- **Work item**
Each record is to be copied exactly as written.

- **Provided material**
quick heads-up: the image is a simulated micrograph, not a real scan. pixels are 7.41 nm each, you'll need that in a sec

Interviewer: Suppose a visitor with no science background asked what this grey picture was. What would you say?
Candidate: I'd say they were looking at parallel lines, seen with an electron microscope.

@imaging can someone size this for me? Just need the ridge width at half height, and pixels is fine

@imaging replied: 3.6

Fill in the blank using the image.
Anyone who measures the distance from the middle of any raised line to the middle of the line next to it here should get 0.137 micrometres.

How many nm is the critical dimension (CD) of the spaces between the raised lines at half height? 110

- **Written reply**
quick heads-up: the image is a simulated micrograph, not a real scan. pixels are 7.41 nm each, you'll need that in a sec

Interviewer: Suppose a visitor with no science background asked what this grey picture was. What would you say?
Candidate: I'd say they were looking at parallel lines, seen with an electron microscope.

@imaging can someone size this for me? Just need the ridge width at half height, and pixels is fine

@imaging replied: 3.6

Fill in the blank using the image.
Anyone who measures the distance from the middle of any raised line to the middle of the line next to it here should get 0.137 micrometres.

How many nm is the critical dimension (CD) of the spaces between the raised lines at half height? 110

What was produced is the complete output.